************
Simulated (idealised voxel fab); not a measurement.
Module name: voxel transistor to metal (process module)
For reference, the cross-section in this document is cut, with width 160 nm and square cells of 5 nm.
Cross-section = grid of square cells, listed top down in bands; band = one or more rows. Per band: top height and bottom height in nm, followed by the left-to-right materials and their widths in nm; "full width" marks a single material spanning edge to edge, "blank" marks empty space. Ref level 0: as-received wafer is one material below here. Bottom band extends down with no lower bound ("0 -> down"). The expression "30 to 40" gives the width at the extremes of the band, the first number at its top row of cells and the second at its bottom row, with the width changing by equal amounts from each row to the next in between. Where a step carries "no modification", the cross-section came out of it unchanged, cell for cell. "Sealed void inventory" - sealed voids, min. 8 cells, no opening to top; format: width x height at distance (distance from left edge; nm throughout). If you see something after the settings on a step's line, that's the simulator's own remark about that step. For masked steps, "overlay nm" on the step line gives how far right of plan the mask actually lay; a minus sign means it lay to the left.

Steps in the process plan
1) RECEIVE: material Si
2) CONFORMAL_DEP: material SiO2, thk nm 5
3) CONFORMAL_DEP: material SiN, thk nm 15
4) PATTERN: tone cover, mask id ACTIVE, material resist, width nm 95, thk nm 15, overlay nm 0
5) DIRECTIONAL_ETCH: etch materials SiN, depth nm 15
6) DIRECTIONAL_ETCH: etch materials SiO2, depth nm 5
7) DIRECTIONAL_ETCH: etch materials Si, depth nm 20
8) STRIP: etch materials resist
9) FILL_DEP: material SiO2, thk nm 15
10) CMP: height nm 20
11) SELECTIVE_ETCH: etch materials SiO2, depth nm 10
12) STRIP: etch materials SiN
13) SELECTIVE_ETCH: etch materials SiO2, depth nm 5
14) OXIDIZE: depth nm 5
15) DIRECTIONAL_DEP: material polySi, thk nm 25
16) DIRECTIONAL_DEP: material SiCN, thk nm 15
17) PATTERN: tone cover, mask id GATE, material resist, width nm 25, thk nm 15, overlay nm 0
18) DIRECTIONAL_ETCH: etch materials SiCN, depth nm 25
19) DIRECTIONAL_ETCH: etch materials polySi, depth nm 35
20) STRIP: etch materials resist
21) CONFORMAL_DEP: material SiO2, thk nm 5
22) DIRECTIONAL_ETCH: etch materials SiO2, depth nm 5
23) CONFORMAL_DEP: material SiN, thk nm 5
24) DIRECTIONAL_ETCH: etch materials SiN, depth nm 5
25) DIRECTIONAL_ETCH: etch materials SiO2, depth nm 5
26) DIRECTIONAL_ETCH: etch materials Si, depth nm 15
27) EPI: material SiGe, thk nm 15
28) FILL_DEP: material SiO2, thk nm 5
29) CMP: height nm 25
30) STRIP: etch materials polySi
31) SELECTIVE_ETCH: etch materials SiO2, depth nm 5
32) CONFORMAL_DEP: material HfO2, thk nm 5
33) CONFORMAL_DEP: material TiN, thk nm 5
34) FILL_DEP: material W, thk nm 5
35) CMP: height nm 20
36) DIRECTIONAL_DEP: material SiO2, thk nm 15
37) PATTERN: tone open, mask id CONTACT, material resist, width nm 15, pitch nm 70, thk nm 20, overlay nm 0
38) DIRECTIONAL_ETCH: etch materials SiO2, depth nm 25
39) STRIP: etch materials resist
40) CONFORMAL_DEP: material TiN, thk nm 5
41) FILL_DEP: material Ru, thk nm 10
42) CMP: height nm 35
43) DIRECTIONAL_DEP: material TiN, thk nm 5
************

= ASSIGNMENT =
Each line from the top of the records above through the line containing "6) DIRECTIONAL_ETCH: etch materials SiO2, depth" needs to be transcribed exactly, and no line after it.

= TASK RESPONSE =
Simulated (idealised voxel fab); not a measurement.
Module name: voxel transistor to metal (process module)
For reference, the cross-section in this document is cut, with width 160 nm and square cells of 5 nm.
Cross-section = grid of square cells, listed top down in bands; band = one or more rows. Per band: top height and bottom height in nm, followed by the left-to-right materials and their widths in nm; "full width" marks a single material spanning edge to edge, "blank" marks empty space. Ref level 0: as-received wafer is one material below here. Bottom band extends down with no lower bound ("0 -> down"). The expression "30 to 40" gives the width at the extremes of the band, the first number at its top row of cells and the second at its bottom row, with the width changing by equal amounts from each row to the next in between. Where a step carries "no modification", the cross-section came out of it unchanged, cell for cell. "Sealed void inventory" - sealed voids, min. 8 cells, no opening to top; format: width x height at distance (distance from left edge; nm throughout). If you see something after the settings on a step's line, that's the simulator's own remark about that step. For masked steps, "overlay nm" on the step line gives how far right of plan the mask actually lay; a minus sign means it lay to the left.

Steps in the process plan
1) RECEIVE: material Si
2) CONFORMAL_DEP: material SiO2, thk nm 5
3) CONFORMAL_DEP: material SiN, thk nm 15
4) PATTERN: tone cover, mask id ACTIVE, material resist, width nm 95, thk nm 15, overlay nm 0
5) DIRECTIONAL_ETCH: etch materials SiN, depth nm 15
6) DIRECTIONAL_ETCH: etch materials SiO2, depth nm 5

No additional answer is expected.